Data shown START

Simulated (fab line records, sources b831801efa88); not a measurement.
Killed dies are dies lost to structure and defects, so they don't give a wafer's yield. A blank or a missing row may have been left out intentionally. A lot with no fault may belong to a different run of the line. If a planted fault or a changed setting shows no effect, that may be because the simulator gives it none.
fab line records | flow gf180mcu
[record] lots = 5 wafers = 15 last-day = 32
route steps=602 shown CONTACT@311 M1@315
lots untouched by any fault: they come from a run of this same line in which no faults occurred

Data shown END

Exercise: A full, exact repeat of the entries above is required.

Written answer:
Simulated (fab line records, sources b831801efa88); not a measurement.
Killed dies are dies lost to structure and defects, so they don't give a wafer's yield. A blank or a missing row may have been left out intentionally. A lot with no fault may belong to a different run of the line. If a planted fault or a changed setting shows no effect, that may be because the simulator gives it none.
fab line records | flow gf180mcu
[record] lots = 5 wafers = 15 last-day = 32
route steps=602 shown CONTACT@311 M1@315
lots untouched by any fault: they come from a run of this same line in which no faults occurred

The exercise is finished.